[Required action]
Copy the data exactly. Leave nothing out.

Available data Start Marker
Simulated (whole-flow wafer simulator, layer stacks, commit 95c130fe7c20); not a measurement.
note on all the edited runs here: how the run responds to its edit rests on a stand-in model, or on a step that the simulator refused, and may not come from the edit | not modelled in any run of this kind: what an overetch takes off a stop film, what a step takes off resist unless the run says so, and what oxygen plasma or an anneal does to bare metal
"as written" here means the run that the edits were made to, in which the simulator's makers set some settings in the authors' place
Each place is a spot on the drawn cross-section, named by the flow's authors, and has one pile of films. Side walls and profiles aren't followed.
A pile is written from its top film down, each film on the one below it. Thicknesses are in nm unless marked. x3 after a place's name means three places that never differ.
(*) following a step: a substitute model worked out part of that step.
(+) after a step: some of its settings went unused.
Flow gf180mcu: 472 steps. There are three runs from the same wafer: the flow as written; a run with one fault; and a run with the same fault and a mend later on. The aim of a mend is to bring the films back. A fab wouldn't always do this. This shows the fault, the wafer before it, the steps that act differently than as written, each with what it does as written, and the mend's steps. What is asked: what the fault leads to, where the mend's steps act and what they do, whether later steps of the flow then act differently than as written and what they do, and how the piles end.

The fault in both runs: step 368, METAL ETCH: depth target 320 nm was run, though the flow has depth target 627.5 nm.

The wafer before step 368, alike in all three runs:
Available data End Marker

[Answer space]
Simulated (whole-flow wafer simulator, layer stacks, commit 95c130fe7c20); not a measurement.
note on all the edited runs here: how the run responds to its edit rests on a stand-in model, or on a step that the simulator refused, and may not come from the edit | not modelled in any run of this kind: what an overetch takes off a stop film, what a step takes off resist unless the run says so, and what oxygen plasma or an anneal does to bare metal
"as written" here means the run that the edits were made to, in which the simulator's makers set some settings in the authors' place
Each place is a spot on the drawn cross-section, named by the flow's authors, and has one pile of films. Side walls and profiles aren't followed.
A pile is written from its top film down, each film on the one below it. Thicknesses are in nm unless marked. x3 after a place's name means three places that never differ.
(*) following a step: a substitute model worked out part of that step.
(+) after a step: some of its settings went unused.
Flow gf180mcu: 472 steps. There are three runs from the same wafer: the flow as written; a run with one fault; and a run with the same fault and a mend later on. The aim of a mend is to bring the films back. A fab wouldn't always do this. This shows the fault, the wafer before it, the steps that act differently than as written, each with what it does as written, and the mend's steps. What is asked: what the fault leads to, where the mend's steps act and what they do, whether later steps of the flow then act differently than as written and what they do, and how the piles end.

The fault in both runs: step 368, METAL ETCH: depth target 320 nm was run, though the flow has depth target 627.5 nm.

The wafer before step 368, alike in all three runs:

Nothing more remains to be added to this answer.